BEGIN EXTRACTED RECORDS
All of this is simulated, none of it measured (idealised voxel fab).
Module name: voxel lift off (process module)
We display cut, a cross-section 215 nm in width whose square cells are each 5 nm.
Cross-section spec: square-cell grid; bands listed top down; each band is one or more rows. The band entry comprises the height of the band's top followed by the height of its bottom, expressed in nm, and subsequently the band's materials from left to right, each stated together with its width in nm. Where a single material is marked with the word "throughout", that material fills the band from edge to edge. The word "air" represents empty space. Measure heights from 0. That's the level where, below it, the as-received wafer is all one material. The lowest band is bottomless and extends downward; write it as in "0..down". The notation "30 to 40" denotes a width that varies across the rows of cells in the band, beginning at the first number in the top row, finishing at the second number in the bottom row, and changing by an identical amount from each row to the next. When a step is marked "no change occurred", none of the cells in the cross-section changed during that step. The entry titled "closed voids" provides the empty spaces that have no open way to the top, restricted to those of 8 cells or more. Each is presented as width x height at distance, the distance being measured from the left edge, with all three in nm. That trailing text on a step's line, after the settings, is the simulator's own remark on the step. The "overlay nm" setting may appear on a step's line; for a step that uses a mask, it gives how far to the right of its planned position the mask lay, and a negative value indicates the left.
END EXTRACTED RECORDS

:: WORK INSTRUCTION ::
Beginning with the line holding "Module name: voxel lift off (process module)" and ending with the line holding "We display cut, a", write out the stretch of material above exactly; add no further lines.

:: YOUR SOLUTION ::
Module name: voxel lift off (process module)
We display cut, a cross-section 215 nm in width whose square cells are each 5 nm.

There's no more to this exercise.